Work order
Reproduce the entries below in full and without error.

*** Opening of Source information ***
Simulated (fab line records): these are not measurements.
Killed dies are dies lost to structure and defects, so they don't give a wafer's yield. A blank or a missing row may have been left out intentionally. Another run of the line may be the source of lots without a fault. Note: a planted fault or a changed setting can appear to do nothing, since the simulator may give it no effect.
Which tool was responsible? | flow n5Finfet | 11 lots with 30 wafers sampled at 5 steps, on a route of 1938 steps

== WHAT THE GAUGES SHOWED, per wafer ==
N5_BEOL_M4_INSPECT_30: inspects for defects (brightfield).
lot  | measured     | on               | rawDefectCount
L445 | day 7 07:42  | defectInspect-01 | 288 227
*** Close of Source information ***

Reply
Simulated (fab line records): these are not measurements.
Killed dies are dies lost to structure and defects, so they don't give a wafer's yield. A blank or a missing row may have been left out intentionally. Another run of the line may be the source of lots without a fault. Note: a planted fault or a changed setting can appear to do nothing, since the simulator may give it no effect.
Which tool was responsible? | flow n5Finfet | 11 lots with 30 wafers sampled at 5 steps, on a route of 1938 steps

== WHAT THE GAUGES SHOWED, per wafer ==
N5_BEOL_M4_INSPECT_30: inspects for defects (brightfield).
lot  | measured     | on               | rawDefectCount
L445 | day 7 07:42  | defectInspect-01 | 288 227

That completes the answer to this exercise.